#### Assignment:
Beginning with the first line below, please repeat the material exactly, ending with the line that includes "(+) after a".

[Opening Listed records section]

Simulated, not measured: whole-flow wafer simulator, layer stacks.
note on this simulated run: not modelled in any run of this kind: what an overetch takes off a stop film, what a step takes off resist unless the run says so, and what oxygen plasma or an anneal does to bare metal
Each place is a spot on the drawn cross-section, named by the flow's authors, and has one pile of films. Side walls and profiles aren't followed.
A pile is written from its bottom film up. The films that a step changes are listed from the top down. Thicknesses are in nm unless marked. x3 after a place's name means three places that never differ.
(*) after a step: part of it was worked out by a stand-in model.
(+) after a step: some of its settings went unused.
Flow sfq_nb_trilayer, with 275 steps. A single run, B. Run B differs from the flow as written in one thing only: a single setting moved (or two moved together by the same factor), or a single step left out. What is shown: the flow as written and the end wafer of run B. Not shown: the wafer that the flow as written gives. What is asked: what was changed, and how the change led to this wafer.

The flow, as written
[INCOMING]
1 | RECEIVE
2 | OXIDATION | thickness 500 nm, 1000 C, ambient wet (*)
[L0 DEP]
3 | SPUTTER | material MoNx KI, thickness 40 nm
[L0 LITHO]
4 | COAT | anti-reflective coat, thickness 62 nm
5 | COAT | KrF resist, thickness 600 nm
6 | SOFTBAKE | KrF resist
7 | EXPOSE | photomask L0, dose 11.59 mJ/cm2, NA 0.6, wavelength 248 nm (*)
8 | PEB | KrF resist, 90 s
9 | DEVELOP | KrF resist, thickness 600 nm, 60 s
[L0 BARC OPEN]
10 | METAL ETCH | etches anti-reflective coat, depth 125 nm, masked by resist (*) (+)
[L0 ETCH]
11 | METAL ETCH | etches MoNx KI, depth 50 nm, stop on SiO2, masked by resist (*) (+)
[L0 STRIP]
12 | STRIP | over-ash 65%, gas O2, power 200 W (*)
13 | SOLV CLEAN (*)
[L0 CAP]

[Closing Listed records section]

#### Exercise result:
Simulated, not measured: whole-flow wafer simulator, layer stacks.
note on this simulated run: not modelled in any run of this kind: what an overetch takes off a stop film, what a step takes off resist unless the run says so, and what oxygen plasma or an anneal does to bare metal
Each place is a spot on the drawn cross-section, named by the flow's authors, and has one pile of films. Side walls and profiles aren't followed.
A pile is written from its bottom film up. The films that a step changes are listed from the top down. Thicknesses are in nm unless marked. x3 after a place's name means three places that never differ.
(*) after a step: part of it was worked out by a stand-in model.
(+) after a step: some of its settings went unused.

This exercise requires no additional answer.